- **Listed entries**
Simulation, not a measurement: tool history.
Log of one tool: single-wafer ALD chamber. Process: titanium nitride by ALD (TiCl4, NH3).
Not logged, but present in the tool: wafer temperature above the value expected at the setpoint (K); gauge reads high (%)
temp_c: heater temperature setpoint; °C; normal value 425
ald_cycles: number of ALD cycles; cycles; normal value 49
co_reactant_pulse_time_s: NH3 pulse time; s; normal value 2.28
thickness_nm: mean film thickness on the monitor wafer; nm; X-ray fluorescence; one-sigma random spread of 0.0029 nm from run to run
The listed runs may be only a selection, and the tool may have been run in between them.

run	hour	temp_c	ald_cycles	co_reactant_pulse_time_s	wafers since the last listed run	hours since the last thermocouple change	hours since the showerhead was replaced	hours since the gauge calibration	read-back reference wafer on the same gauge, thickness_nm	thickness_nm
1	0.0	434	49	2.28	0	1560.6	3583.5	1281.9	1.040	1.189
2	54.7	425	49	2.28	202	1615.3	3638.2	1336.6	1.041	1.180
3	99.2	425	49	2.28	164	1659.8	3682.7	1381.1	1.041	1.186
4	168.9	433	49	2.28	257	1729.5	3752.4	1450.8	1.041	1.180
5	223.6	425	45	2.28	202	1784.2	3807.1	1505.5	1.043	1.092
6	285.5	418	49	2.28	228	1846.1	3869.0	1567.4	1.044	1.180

- **Assigned task**
Every line from the top of the material through the line containing "The listed runs" must be transcribed exactly, and no other line may appear.

- **Expected answer**
Simulation, not a measurement: tool history.
Log of one tool: single-wafer ALD chamber. Process: titanium nitride by ALD (TiCl4, NH3).
Not logged, but present in the tool: wafer temperature above the value expected at the setpoint (K); gauge reads high (%)
temp_c: heater temperature setpoint; °C; normal value 425
ald_cycles: number of ALD cycles; cycles; normal value 49
co_reactant_pulse_time_s: NH3 pulse time; s; normal value 2.28
thickness_nm: mean film thickness on the monitor wafer; nm; X-ray fluorescence; one-sigma random spread of 0.0029 nm from run to run
The listed runs may be only a selection, and the tool may have been run in between them.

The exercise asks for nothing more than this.